Work task. From the data below, repeat exactly the lines from the line with "C1: hours since the membrane was changed" to the line with "oxygen_ppb: dissolved oxygen", both included.

*** Dataset ***

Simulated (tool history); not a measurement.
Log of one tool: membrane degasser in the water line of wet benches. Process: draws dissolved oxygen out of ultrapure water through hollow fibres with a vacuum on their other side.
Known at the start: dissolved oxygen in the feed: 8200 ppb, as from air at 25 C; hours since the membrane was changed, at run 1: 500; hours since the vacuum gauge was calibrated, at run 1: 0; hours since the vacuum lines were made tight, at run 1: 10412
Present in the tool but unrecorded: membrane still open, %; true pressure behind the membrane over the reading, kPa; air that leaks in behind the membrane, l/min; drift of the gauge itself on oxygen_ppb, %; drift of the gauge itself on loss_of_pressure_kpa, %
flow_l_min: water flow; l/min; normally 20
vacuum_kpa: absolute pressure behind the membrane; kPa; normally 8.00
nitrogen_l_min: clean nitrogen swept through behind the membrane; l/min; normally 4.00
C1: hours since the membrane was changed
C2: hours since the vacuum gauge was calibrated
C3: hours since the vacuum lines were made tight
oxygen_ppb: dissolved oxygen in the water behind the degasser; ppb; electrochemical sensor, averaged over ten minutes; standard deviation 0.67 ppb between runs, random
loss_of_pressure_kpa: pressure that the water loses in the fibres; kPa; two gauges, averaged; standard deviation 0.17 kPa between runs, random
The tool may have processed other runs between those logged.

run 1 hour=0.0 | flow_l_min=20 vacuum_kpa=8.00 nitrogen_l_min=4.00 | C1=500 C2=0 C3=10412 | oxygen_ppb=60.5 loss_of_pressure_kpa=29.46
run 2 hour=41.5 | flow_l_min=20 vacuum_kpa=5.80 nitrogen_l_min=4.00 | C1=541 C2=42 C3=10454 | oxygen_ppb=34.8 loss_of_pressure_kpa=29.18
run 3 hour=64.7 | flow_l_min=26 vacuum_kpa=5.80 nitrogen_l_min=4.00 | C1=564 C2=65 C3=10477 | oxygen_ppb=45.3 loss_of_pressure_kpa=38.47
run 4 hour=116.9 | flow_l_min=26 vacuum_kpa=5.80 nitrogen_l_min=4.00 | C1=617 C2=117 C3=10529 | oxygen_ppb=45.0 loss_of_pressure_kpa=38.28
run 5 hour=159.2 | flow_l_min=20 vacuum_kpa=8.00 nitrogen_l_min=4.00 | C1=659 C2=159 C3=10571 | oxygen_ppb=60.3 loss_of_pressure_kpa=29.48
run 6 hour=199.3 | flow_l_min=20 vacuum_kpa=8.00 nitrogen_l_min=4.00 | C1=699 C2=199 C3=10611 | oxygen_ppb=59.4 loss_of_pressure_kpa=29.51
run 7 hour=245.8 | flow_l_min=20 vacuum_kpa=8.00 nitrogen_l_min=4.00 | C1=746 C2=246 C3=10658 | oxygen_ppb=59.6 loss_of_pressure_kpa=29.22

*** End of Dataset ***

Response.
C1: hours since the membrane was changed
C2: hours since the vacuum gauge was calibrated
C3: hours since the vacuum lines were made tight
oxygen_ppb: dissolved oxygen in the water behind the degasser; ppb; electrochemical sensor, averaged over ten minutes; standard deviation 0.67 ppb between runs, random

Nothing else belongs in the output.